§ **Exercise data**
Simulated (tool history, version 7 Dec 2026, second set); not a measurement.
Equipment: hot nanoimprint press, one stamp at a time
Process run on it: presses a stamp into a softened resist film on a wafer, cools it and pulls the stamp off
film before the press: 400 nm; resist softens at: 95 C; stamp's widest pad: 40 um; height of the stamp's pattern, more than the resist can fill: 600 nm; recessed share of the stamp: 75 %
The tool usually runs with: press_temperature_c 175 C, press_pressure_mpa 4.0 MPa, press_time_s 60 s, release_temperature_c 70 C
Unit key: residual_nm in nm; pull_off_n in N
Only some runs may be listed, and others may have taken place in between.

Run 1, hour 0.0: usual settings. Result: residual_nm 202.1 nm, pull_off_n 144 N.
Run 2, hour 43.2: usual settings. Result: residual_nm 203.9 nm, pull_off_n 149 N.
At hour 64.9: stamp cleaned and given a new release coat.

§ **Work request**
The complete listing, transcribed exactly, is the expected answer.

§ **Answer box**
Simulated (tool history, version 7 Dec 2026, second set); not a measurement.
Equipment: hot nanoimprint press, one stamp at a time
Process run on it: presses a stamp into a softened resist film on a wafer, cools it and pulls the stamp off
film before the press: 400 nm; resist softens at: 95 C; stamp's widest pad: 40 um; height of the stamp's pattern, more than the resist can fill: 600 nm; recessed share of the stamp: 75 %
The tool usually runs with: press_temperature_c 175 C, press_pressure_mpa 4.0 MPa, press_time_s 60 s, release_temperature_c 70 C
Unit key: residual_nm in nm; pull_off_n in N
Only some runs may be listed, and others may have taken place in between.

Run 1, hour 0.0: usual settings. Result: residual_nm 202.1 nm, pull_off_n 144 N.
Run 2, hour 43.2: usual settings. Result: residual_nm 203.9 nm, pull_off_n 149 N.
At hour 64.9: stamp cleaned and given a new release coat.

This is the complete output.